EXERCISE:
Restate the listing below with no word altered.

MATERIAL SHOWN:
--*--
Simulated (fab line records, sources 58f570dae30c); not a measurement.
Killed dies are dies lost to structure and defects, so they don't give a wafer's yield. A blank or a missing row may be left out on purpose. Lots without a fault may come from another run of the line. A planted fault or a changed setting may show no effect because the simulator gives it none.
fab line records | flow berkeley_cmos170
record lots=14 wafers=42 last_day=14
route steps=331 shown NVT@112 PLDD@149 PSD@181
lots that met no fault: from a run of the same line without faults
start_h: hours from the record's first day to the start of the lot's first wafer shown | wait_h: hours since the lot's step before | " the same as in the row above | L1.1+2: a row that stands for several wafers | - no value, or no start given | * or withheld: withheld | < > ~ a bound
--*--

EXERCISE OUTPUT:
Simulated (fab line records, sources 58f570dae30c); not a measurement.
Killed dies are dies lost to structure and defects, so they don't give a wafer's yield. A blank or a missing row may be left out on purpose. Lots without a fault may come from another run of the line. A planted fault or a changed setting may show no effect because the simulator gives it none.
fab line records | flow berkeley_cmos170
record lots=14 wafers=42 last_day=14
route steps=331 shown NVT@112 PLDD@149 PSD@181
lots that met no fault: from a run of the same line without faults
start_h: hours from the record's first day to the start of the lot's first wafer shown | wait_h: hours since the lot's step before | " the same as in the row above | L1.1+2: a row that stands for several wafers | - no value, or no start given | * or withheld: withheld | < > ~ a bound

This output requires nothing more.